Records supplied
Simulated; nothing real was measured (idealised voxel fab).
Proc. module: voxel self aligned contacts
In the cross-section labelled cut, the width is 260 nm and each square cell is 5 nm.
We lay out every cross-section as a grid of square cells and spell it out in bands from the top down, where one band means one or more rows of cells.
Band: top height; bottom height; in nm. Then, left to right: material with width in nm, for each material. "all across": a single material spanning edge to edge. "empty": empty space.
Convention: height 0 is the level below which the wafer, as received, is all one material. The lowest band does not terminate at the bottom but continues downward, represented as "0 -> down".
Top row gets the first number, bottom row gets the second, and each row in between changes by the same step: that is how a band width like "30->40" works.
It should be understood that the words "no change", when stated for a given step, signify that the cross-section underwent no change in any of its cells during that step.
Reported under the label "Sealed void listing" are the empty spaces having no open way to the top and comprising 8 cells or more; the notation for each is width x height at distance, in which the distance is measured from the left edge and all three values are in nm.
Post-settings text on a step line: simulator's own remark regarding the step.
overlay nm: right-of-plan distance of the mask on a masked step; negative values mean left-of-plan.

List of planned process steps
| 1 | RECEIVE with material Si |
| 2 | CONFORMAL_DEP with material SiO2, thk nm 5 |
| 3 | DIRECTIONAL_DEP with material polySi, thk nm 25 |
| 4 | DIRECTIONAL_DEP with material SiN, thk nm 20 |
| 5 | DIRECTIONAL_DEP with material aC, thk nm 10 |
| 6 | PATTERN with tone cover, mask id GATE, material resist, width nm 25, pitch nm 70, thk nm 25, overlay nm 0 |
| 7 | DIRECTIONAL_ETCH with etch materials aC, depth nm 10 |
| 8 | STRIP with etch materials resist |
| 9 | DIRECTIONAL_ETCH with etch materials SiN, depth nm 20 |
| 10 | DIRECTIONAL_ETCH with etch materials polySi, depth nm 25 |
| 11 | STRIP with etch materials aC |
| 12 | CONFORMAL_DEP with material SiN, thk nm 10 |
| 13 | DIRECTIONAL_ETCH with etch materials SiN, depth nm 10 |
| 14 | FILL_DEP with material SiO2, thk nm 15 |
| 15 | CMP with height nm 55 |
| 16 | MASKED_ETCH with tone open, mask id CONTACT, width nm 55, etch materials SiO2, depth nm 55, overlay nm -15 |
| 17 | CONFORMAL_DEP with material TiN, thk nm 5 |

Work task
Copy the material above word for word, taking the first line, the line containing "Band: top height;", and every line between them, and nothing else.

Expected answer
Simulated; nothing real was measured (idealised voxel fab).
Proc. module: voxel self aligned contacts
In the cross-section labelled cut, the width is 260 nm and each square cell is 5 nm.
We lay out every cross-section as a grid of square cells and spell it out in bands from the top down, where one band means one or more rows of cells.
Band: top height; bottom height; in nm. Then, left to right: material with width in nm, for each material. "all across": a single material spanning edge to edge. "empty": empty space.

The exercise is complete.